Listed records
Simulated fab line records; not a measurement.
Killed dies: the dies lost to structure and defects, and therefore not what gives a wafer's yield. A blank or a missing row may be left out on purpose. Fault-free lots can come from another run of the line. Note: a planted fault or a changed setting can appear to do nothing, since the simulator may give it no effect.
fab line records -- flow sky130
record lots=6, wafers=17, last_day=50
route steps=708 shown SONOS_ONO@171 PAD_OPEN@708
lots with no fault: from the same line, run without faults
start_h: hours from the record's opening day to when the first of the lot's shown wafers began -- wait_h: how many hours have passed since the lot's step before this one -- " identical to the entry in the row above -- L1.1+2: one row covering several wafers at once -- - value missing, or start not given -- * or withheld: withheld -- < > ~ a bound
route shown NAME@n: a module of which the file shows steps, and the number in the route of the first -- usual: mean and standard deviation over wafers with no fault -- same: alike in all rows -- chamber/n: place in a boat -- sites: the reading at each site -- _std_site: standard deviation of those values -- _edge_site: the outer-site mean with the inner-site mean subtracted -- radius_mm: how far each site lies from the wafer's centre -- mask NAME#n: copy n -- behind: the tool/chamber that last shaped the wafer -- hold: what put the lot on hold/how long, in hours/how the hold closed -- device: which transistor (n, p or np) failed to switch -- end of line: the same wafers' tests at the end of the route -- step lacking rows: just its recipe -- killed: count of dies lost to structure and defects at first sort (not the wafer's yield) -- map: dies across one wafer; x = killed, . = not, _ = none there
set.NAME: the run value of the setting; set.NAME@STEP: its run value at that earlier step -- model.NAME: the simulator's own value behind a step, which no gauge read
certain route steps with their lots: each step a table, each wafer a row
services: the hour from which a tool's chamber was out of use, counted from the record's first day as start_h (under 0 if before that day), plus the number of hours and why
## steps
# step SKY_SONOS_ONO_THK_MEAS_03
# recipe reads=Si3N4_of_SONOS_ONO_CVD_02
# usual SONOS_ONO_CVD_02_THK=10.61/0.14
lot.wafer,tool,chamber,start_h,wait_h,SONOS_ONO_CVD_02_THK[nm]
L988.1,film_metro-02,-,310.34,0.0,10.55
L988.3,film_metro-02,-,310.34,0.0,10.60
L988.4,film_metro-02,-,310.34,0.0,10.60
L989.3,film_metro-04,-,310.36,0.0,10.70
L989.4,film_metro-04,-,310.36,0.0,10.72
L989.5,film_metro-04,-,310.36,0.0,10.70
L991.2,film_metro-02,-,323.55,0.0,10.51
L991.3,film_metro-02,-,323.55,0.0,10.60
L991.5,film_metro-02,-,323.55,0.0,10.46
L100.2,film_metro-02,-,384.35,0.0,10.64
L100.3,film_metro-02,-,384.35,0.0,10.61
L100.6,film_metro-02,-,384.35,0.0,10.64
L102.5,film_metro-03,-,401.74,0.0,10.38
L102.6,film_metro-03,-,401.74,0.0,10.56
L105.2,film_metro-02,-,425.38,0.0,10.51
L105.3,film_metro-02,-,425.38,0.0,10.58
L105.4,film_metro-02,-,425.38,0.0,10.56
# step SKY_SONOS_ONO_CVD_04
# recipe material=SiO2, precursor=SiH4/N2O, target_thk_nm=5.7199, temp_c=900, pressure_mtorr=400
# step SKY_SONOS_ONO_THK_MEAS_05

Assignment
Using the listing above, return word for word each line from the one that has "# step SKY_SONOS_ONO_CVD_04" through the one that has "target_thk_nm=5.7199, temp_c=900, pressure_mtorr=400", and no line outside that range.

Worked solution
# step SKY_SONOS_ONO_CVD_04
# recipe material=SiO2, precursor=SiH4/N2O, target_thk_nm=5.7199, temp_c=900, pressure_mtorr=400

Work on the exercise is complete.